**Action item:** Print every line of the records below exactly as it reads.

*** Opening of Data shown ***

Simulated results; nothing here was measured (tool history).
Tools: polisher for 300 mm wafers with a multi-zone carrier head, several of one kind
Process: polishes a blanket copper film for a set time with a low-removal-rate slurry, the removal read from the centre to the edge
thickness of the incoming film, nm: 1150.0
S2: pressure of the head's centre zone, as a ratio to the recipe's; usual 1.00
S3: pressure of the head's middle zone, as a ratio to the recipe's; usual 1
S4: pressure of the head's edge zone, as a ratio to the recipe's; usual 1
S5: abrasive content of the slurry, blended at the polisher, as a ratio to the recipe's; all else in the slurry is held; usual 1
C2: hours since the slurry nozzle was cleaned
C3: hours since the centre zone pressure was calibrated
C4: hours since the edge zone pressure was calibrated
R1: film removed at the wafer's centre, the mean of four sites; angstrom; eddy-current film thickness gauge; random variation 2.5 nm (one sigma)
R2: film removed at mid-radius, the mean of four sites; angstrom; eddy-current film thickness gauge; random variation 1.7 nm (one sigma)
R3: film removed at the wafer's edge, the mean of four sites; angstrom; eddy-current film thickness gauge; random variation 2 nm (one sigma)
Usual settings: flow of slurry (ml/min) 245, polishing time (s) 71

*** Close of Data shown ***

**Reply:**
Simulated results; nothing here was measured (tool history).
Tools: polisher for 300 mm wafers with a multi-zone carrier head, several of one kind
Process: polishes a blanket copper film for a set time with a low-removal-rate slurry, the removal read from the centre to the edge
thickness of the incoming film, nm: 1150.0
S2: pressure of the head's centre zone, as a ratio to the recipe's; usual 1.00
S3: pressure of the head's middle zone, as a ratio to the recipe's; usual 1
S4: pressure of the head's edge zone, as a ratio to the recipe's; usual 1
S5: abrasive content of the slurry, blended at the polisher, as a ratio to the recipe's; all else in the slurry is held; usual 1
C2: hours since the slurry nozzle was cleaned
C3: hours since the centre zone pressure was calibrated
C4: hours since the edge zone pressure was calibrated
R1: film removed at the wafer's centre, the mean of four sites; angstrom; eddy-current film thickness gauge; random variation 2.5 nm (one sigma)
R2: film removed at mid-radius, the mean of four sites; angstrom; eddy-current film thickness gauge; random variation 1.7 nm (one sigma)
R3: film removed at the wafer's edge, the mean of four sites; angstrom; eddy-current film thickness gauge; random variation 2 nm (one sigma)
Usual settings: flow of slurry (ml/min) 245, polishing time (s) 71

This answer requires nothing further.